(Supplied records Opens)
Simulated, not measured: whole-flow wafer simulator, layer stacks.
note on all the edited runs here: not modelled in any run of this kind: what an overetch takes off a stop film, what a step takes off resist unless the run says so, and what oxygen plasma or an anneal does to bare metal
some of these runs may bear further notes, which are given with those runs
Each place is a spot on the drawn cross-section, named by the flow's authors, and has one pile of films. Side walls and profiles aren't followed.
(Supplied records Closes)

→ Work instruction
Line by line, the listing above is to be transcribed exactly.

→ Answer area
Simulated, not measured: whole-flow wafer simulator, layer stacks.
note on all the edited runs here: not modelled in any run of this kind: what an overetch takes off a stop film, what a step takes off resist unless the run says so, and what oxygen plasma or an anneal does to bare metal
some of these runs may bear further notes, which are given with those runs
Each place is a spot on the drawn cross-section, named by the flow's authors, and has one pile of films. Side walls and profiles aren't followed.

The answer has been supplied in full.